Recorded information
=== Begin Enclosure ===
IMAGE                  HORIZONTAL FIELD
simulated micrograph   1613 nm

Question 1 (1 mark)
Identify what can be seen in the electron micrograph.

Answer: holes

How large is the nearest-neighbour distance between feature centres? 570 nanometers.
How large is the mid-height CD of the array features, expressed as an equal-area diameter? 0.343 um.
=== End Enclosure ===

After reading through the records, retype all of them exactly.

Exercise result
IMAGE                  HORIZONTAL FIELD
simulated micrograph   1613 nm

Question 1 (1 mark)
Identify what can be seen in the electron micrograph.

Answer: holes

How large is the nearest-neighbour distance between feature centres? 570 nanometers.
How large is the mid-height CD of the array features, expressed as an equal-area diameter? 0.343 um.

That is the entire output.